= Beginning of Section =

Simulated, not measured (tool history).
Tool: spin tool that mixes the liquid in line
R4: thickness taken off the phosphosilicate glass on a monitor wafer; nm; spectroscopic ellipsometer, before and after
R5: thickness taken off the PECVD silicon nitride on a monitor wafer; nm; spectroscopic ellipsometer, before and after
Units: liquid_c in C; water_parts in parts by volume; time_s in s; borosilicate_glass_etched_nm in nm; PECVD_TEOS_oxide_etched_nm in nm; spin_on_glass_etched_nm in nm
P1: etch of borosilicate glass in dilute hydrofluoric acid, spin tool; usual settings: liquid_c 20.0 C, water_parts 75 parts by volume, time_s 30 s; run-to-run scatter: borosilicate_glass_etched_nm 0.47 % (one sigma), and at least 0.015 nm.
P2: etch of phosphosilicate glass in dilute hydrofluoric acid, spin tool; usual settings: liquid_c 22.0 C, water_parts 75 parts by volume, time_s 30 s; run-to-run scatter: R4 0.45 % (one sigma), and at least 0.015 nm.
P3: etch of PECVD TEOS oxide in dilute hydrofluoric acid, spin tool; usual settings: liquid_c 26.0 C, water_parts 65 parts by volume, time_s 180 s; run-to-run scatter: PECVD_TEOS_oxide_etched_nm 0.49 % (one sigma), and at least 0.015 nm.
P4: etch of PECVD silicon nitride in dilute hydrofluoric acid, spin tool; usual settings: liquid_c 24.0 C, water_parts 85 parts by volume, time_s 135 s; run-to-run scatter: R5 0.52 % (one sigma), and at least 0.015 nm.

= End of Section =

**Requirement**
Output exactly the lines of the records from the first through the one bearing "P1: etch of", both ends included.

**Written solution**
Simulated, not measured (tool history).
Tool: spin tool that mixes the liquid in line
R4: thickness taken off the phosphosilicate glass on a monitor wafer; nm; spectroscopic ellipsometer, before and after
R5: thickness taken off the PECVD silicon nitride on a monitor wafer; nm; spectroscopic ellipsometer, before and after
Units: liquid_c in C; water_parts in parts by volume; time_s in s; borosilicate_glass_etched_nm in nm; PECVD_TEOS_oxide_etched_nm in nm; spin_on_glass_etched_nm in nm
P1: etch of borosilicate glass in dilute hydrofluoric acid, spin tool; usual settings: liquid_c 20.0 C, water_parts 75 parts by volume, time_s 30 s; run-to-run scatter: borosilicate_glass_etched_nm 0.47 % (one sigma), and at least 0.015 nm.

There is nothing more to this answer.